ACTION ITEM >>
Every record below should appear in your answer, copied exactly.

BEGIN RECORDED DATA
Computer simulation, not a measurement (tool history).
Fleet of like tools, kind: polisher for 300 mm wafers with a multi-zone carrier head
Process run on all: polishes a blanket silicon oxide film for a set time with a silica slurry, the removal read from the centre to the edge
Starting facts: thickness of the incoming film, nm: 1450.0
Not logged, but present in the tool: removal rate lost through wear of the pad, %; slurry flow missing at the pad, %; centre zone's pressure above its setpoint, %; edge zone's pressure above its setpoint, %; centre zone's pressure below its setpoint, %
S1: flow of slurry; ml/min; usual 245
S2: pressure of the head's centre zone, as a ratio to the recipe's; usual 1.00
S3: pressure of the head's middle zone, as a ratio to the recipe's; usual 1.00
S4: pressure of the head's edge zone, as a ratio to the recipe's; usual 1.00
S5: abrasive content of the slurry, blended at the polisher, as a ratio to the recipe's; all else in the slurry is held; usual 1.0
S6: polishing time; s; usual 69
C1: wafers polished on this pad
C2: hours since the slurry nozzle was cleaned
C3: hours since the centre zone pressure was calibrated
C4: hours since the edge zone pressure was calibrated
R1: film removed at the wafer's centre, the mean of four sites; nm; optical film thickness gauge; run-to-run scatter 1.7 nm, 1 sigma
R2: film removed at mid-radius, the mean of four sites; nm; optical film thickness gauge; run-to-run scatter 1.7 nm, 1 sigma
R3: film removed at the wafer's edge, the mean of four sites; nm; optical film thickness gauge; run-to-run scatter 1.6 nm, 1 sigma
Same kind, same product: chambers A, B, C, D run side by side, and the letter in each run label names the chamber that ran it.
END RECORDED DATA

EXERCISE RESULT >>
Computer simulation, not a measurement (tool history).
Fleet of like tools, kind: polisher for 300 mm wafers with a multi-zone carrier head
Process run on all: polishes a blanket silicon oxide film for a set time with a silica slurry, the removal read from the centre to the edge
Starting facts: thickness of the incoming film, nm: 1450.0
Not logged, but present in the tool: removal rate lost through wear of the pad, %; slurry flow missing at the pad, %; centre zone's pressure above its setpoint, %; edge zone's pressure above its setpoint, %; centre zone's pressure below its setpoint, %
S1: flow of slurry; ml/min; usual 245
S2: pressure of the head's centre zone, as a ratio to the recipe's; usual 1.00
S3: pressure of the head's middle zone, as a ratio to the recipe's; usual 1.00
S4: pressure of the head's edge zone, as a ratio to the recipe's; usual 1.00
S5: abrasive content of the slurry, blended at the polisher, as a ratio to the recipe's; all else in the slurry is held; usual 1.0
S6: polishing time; s; usual 69
C1: wafers polished on this pad
C2: hours since the slurry nozzle was cleaned
C3: hours since the centre zone pressure was calibrated
C4: hours since the edge zone pressure was calibrated
R1: film removed at the wafer's centre, the mean of four sites; nm; optical film thickness gauge; run-to-run scatter 1.7 nm, 1 sigma
R2: film removed at mid-radius, the mean of four sites; nm; optical film thickness gauge; run-to-run scatter 1.7 nm, 1 sigma
R3: film removed at the wafer's edge, the mean of four sites; nm; optical film thickness gauge; run-to-run scatter 1.6 nm, 1 sigma
Same kind, same product: chambers A, B, C, D run side by side, and the letter in each run label names the chamber that ran it.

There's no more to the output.